--- EXCERPTED DATA Enclosed Below ---

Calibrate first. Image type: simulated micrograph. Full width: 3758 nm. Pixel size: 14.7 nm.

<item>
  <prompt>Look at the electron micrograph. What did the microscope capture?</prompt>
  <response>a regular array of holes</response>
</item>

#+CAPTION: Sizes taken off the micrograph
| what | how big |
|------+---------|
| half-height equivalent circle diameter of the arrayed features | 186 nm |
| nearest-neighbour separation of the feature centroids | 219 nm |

--- End of Enclosed EXCERPTED DATA ---

• _REQUIREMENT_
Scan the listing above for the line that has "what | how big |", then copy exactly from that line through the line that has "features | 186 nm |".

• _EXERCISE OUTPUT_
| what | how big |
|------+---------|
| half-height equivalent circle diameter of the arrayed features | 186 nm |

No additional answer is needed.